**Data for analysis:**
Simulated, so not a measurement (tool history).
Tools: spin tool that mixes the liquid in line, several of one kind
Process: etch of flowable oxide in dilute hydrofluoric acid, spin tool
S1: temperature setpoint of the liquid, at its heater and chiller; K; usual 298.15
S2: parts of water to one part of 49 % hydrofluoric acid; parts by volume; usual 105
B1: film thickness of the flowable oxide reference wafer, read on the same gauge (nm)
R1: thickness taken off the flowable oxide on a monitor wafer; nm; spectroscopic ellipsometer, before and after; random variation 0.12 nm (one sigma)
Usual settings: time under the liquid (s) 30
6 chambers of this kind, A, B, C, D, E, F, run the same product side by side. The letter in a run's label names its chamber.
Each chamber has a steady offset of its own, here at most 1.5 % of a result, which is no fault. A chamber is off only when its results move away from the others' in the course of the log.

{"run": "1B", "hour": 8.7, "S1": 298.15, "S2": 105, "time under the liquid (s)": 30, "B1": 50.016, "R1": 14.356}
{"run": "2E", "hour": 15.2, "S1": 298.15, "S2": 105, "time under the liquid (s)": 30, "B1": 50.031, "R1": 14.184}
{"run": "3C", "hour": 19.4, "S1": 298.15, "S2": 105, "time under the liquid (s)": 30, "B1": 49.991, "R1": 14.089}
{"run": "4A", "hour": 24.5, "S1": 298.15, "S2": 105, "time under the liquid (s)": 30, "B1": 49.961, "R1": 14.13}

**Assigned task:**
Copy, please, exactly the lines that start at the first line of the data and end at the line containing "R1: thickness taken", both kept and no others.

**Exercise result:**
Simulated, so not a measurement (tool history).
Tools: spin tool that mixes the liquid in line, several of one kind
Process: etch of flowable oxide in dilute hydrofluoric acid, spin tool
S1: temperature setpoint of the liquid, at its heater and chiller; K; usual 298.15
S2: parts of water to one part of 49 % hydrofluoric acid; parts by volume; usual 105
B1: film thickness of the flowable oxide reference wafer, read on the same gauge (nm)
R1: thickness taken off the flowable oxide on a monitor wafer; nm; spectroscopic ellipsometer, before and after; random variation 0.12 nm (one sigma)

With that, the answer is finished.